▶ [Brief]
Retype, word for word, every line of the records below starting at the one that contains "step 17: DIRECTIONAL_ETCH,etch" and ending at the one that contains "30 of SiO2, 75 of blank"; include both of those lines and nothing more.

BEGIN
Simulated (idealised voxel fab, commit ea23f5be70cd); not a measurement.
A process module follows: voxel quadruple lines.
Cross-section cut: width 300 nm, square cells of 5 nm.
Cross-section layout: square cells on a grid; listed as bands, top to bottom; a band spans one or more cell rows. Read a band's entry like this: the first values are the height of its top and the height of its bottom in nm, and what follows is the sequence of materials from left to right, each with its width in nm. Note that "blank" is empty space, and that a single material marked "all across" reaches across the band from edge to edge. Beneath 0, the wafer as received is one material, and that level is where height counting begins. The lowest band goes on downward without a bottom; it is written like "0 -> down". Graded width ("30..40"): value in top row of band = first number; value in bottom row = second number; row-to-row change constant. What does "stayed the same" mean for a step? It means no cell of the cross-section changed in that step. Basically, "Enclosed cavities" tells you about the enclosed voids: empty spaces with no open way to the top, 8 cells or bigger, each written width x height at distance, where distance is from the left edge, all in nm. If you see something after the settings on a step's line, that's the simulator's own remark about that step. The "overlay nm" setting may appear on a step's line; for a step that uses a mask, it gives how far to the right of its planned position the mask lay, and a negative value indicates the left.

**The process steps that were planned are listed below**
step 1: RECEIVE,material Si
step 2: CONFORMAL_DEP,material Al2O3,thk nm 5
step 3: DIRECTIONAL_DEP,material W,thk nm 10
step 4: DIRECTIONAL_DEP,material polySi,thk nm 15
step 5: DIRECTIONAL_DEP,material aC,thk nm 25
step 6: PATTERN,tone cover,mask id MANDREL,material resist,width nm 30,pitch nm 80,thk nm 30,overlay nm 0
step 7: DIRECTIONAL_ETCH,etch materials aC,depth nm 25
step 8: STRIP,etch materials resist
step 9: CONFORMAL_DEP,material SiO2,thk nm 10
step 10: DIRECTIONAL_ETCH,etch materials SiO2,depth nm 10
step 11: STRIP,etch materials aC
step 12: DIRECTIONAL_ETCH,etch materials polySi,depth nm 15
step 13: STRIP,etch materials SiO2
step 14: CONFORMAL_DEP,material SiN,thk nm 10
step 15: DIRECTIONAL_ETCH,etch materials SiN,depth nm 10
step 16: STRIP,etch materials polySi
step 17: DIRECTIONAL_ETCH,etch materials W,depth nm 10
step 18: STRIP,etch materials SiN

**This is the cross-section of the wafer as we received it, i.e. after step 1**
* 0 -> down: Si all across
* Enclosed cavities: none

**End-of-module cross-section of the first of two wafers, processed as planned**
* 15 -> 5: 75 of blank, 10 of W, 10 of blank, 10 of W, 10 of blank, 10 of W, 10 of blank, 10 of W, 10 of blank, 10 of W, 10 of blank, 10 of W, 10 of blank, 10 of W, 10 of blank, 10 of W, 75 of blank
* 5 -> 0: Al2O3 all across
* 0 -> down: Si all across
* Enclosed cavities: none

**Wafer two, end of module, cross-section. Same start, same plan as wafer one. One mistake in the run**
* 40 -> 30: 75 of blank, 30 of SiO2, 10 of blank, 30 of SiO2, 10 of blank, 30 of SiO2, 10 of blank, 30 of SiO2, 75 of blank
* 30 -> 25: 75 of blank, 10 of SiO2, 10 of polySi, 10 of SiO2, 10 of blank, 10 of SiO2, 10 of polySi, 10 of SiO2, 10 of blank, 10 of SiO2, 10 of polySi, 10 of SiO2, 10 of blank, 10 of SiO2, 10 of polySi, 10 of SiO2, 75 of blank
END

▶ [Response]
step 17: DIRECTIONAL_ETCH,etch materials W,depth nm 10
step 18: STRIP,etch materials SiN

**This is the cross-section of the wafer as we received it, i.e. after step 1**
* 0 -> down: Si all across
* Enclosed cavities: none

**End-of-module cross-section of the first of two wafers, processed as planned**
* 15 -> 5: 75 of blank, 10 of W, 10 of blank, 10 of W, 10 of blank, 10 of W, 10 of blank, 10 of W, 10 of blank, 10 of W, 10 of blank, 10 of W, 10 of blank, 10 of W, 10 of blank, 10 of W, 75 of blank
* 5 -> 0: Al2O3 all across
* 0 -> down: Si all across
* Enclosed cavities: none

**Wafer two, end of module, cross-section. Same start, same plan as wafer one. One mistake in the run**
* 40 -> 30: 75 of blank, 30 of SiO2, 10 of blank, 30 of SiO2, 10 of blank, 30 of SiO2, 10 of blank, 30 of SiO2, 75 of blank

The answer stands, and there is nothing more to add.